---------- Records shown

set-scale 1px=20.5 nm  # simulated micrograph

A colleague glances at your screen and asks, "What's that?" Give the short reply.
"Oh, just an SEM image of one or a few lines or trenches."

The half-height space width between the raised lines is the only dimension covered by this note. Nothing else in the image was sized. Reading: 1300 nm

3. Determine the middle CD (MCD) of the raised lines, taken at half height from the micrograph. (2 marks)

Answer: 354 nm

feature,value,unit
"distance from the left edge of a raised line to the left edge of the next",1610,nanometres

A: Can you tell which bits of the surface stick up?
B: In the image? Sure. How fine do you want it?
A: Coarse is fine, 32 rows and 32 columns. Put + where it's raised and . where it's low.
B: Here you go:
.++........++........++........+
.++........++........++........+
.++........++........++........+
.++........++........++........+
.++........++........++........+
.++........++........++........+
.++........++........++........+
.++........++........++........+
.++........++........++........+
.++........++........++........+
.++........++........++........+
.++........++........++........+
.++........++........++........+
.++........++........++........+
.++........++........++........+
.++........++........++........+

--------------------

Print out an identical copy of the whole listing.

set-scale 1px=20.5 nm  # simulated micrograph

A colleague glances at your screen and asks, "What's that?" Give the short reply.
"Oh, just an SEM image of one or a few lines or trenches."

The half-height space width between the raised lines is the only dimension covered by this note. Nothing else in the image was sized. Reading: 1300 nm

3. Determine the middle CD (MCD) of the raised lines, taken at half height from the micrograph. (2 marks)

Answer: 354 nm

feature,value,unit
"distance from the left edge of a raised line to the left edge of the next",1610,nanometres

A: Can you tell which bits of the surface stick up?
B: In the image? Sure. How fine do you want it?
A: Coarse is fine, 32 rows and 32 columns. Put + where it's raised and . where it's low.
B: Here you go:
.++........++........++........+
.++........++........++........+
.++........++........++........+
.++........++........++........+
.++........++........++........+
.++........++........++........+
.++........++........++........+
.++........++........++........+
.++........++........++........+
.++........++........++........+
.++........++........++........+
.++........++........++........+
.++........++........++........+
.++........++........++........+
.++........++........++........+
.++........++........++........+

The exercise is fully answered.